▼▼▼
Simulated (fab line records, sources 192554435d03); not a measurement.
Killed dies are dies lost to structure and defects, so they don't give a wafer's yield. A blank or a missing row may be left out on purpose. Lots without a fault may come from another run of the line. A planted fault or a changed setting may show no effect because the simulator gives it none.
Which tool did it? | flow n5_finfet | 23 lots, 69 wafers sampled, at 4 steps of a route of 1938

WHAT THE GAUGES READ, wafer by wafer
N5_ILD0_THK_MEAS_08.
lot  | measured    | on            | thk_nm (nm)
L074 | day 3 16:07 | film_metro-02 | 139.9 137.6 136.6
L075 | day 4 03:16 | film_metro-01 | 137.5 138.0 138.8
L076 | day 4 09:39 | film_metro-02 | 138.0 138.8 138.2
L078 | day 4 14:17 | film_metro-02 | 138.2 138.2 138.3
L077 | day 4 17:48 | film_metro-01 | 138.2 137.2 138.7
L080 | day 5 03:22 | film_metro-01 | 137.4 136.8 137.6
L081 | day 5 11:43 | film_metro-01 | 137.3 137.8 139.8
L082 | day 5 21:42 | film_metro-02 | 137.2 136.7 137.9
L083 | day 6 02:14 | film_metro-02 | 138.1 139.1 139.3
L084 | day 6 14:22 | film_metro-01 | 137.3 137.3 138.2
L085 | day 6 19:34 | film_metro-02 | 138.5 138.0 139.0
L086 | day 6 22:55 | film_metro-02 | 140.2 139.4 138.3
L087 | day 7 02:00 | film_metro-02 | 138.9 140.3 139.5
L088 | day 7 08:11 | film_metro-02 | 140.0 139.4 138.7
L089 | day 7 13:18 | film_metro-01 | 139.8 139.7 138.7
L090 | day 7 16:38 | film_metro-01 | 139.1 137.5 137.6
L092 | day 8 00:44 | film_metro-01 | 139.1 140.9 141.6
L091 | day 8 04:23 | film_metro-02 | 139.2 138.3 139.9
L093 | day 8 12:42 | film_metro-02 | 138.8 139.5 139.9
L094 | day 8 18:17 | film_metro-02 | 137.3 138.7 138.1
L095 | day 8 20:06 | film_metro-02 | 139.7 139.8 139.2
▲▲▲

Requirement: The answer is the lines above between the line holding "L084 | day 6" and the line holding "L094 | day 8", inclusive, each written out exactly, and no others.

Exercise answer:
L084 | day 6 14:22 | film_metro-01 | 137.3 137.3 138.2
L085 | day 6 19:34 | film_metro-02 | 138.5 138.0 139.0
L086 | day 6 22:55 | film_metro-02 | 140.2 139.4 138.3
L087 | day 7 02:00 | film_metro-02 | 138.9 140.3 139.5
L088 | day 7 08:11 | film_metro-02 | 140.0 139.4 138.7
L089 | day 7 13:18 | film_metro-01 | 139.8 139.7 138.7
L090 | day 7 16:38 | film_metro-01 | 139.1 137.5 137.6
L092 | day 8 00:44 | film_metro-01 | 139.1 140.9 141.6
L091 | day 8 04:23 | film_metro-02 | 139.2 138.3 139.9
L093 | day 8 12:42 | film_metro-02 | 138.8 139.5 139.9
L094 | day 8 18:17 | film_metro-02 | 137.3 138.7 138.1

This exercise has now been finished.